• _Work request_:
Please return, with no alterations, the lines below from the very first through the one that contains "Notebook: put the".

###

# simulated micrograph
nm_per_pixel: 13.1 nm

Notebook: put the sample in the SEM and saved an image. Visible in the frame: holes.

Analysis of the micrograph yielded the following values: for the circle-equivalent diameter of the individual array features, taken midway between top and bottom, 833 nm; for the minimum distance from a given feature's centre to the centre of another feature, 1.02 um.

###

• _Problem solution_:
# simulated micrograph
nm_per_pixel: 13.1 nm

Notebook: put the sample in the SEM and saved an image. Visible in the frame: holes.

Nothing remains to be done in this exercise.